__DATA PROVIDED__
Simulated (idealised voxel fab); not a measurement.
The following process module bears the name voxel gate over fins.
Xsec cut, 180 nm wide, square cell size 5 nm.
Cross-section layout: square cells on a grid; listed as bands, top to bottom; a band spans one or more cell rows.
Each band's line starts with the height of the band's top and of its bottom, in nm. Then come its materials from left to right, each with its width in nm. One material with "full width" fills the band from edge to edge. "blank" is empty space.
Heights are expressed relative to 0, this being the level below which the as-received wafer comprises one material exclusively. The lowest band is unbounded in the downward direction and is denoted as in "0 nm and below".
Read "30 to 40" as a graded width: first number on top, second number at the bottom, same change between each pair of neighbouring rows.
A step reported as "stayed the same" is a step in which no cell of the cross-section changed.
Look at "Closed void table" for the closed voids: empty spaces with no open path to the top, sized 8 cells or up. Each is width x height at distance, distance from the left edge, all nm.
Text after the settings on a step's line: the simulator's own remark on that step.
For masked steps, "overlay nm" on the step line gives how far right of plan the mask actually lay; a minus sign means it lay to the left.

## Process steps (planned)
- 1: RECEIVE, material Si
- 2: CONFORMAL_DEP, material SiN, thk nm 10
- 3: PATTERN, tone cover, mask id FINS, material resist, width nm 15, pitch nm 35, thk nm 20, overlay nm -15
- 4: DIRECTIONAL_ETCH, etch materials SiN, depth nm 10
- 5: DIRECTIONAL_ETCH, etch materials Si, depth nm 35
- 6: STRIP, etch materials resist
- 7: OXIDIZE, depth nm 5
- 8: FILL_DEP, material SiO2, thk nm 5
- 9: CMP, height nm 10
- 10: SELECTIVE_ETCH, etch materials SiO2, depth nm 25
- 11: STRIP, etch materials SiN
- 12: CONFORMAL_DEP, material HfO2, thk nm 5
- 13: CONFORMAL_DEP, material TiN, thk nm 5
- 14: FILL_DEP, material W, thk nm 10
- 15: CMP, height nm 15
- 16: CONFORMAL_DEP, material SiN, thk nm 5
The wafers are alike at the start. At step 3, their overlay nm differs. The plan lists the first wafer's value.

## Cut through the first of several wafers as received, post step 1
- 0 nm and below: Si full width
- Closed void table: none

__WORK REQUEST__
Repeat every line exactly, starting with the first line of the entries, and stop once the line containing "## Cut through" has been given.

__TASK OUTPUT__
Simulated (idealised voxel fab); not a measurement.
The following process module bears the name voxel gate over fins.
Xsec cut, 180 nm wide, square cell size 5 nm.
Cross-section layout: square cells on a grid; listed as bands, top to bottom; a band spans one or more cell rows.
Each band's line starts with the height of the band's top and of its bottom, in nm. Then come its materials from left to right, each with its width in nm. One material with "full width" fills the band from edge to edge. "blank" is empty space.
Heights are expressed relative to 0, this being the level below which the as-received wafer comprises one material exclusively. The lowest band is unbounded in the downward direction and is denoted as in "0 nm and below".
Read "30 to 40" as a graded width: first number on top, second number at the bottom, same change between each pair of neighbouring rows.
A step reported as "stayed the same" is a step in which no cell of the cross-section changed.
Look at "Closed void table" for the closed voids: empty spaces with no open path to the top, sized 8 cells or up. Each is width x height at distance, distance from the left edge, all nm.
Text after the settings on a step's line: the simulator's own remark on that step.
For masked steps, "overlay nm" on the step line gives how far right of plan the mask actually lay; a minus sign means it lay to the left.

## Process steps (planned)
- 1: RECEIVE, material Si
- 2: CONFORMAL_DEP, material SiN, thk nm 10
- 3: PATTERN, tone cover, mask id FINS, material resist, width nm 15, pitch nm 35, thk nm 20, overlay nm -15
- 4: DIRECTIONAL_ETCH, etch materials SiN, depth nm 10
- 5: DIRECTIONAL_ETCH, etch materials Si, depth nm 35
- 6: STRIP, etch materials resist
- 7: OXIDIZE, depth nm 5
- 8: FILL_DEP, material SiO2, thk nm 5
- 9: CMP, height nm 10
- 10: SELECTIVE_ETCH, etch materials SiO2, depth nm 25
- 11: STRIP, etch materials SiN
- 12: CONFORMAL_DEP, material HfO2, thk nm 5
- 13: CONFORMAL_DEP, material TiN, thk nm 5
- 14: FILL_DEP, material W, thk nm 10
- 15: CMP, height nm 15
- 16: CONFORMAL_DEP, material SiN, thk nm 5
The wafers are alike at the start. At step 3, their overlay nm differs. The plan lists the first wafer's value.

## Cut through the first of several wafers as received, post step 1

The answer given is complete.